■ BRIEF ■
Make an exact copy of the listing below.

▼▼▼

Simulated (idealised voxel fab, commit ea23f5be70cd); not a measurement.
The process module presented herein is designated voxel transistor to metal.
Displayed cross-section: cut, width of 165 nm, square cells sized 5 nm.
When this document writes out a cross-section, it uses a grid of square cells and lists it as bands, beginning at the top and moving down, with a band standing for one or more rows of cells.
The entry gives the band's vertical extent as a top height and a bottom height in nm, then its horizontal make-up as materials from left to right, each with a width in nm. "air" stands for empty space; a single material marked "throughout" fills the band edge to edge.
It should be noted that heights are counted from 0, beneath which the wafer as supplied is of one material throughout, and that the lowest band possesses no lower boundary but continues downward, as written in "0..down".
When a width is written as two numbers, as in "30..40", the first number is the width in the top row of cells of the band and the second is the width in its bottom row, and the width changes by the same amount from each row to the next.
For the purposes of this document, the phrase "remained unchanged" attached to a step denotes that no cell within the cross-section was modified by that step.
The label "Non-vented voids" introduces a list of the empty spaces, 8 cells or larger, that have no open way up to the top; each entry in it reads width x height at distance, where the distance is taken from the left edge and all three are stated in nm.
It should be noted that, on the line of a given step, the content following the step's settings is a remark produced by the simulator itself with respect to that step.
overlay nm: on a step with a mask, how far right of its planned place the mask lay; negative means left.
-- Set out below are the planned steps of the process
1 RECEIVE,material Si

▲▲▲

■ ANSWER SPACE ■
Simulated (idealised voxel fab, commit ea23f5be70cd); not a measurement.
The process module presented herein is designated voxel transistor to metal.
Displayed cross-section: cut, width of 165 nm, square cells sized 5 nm.
When this document writes out a cross-section, it uses a grid of square cells and lists it as bands, beginning at the top and moving down, with a band standing for one or more rows of cells.
The entry gives the band's vertical extent as a top height and a bottom height in nm, then its horizontal make-up as materials from left to right, each with a width in nm. "air" stands for empty space; a single material marked "throughout" fills the band edge to edge.
It should be noted that heights are counted from 0, beneath which the wafer as supplied is of one material throughout, and that the lowest band possesses no lower boundary but continues downward, as written in "0..down".
When a width is written as two numbers, as in "30..40", the first number is the width in the top row of cells of the band and the second is the width in its bottom row, and the width changes by the same amount from each row to the next.
For the purposes of this document, the phrase "remained unchanged" attached to a step denotes that no cell within the cross-section was modified by that step.
The label "Non-vented voids" introduces a list of the empty spaces, 8 cells or larger, that have no open way up to the top; each entry in it reads width x height at distance, where the distance is taken from the left edge and all three are stated in nm.
It should be noted that, on the line of a given step, the content following the step's settings is a remark produced by the simulator itself with respect to that step.
overlay nm: on a step with a mask, how far right of its planned place the mask lay; negative means left.
-- Set out below are the planned steps of the process
1 RECEIVE,material Si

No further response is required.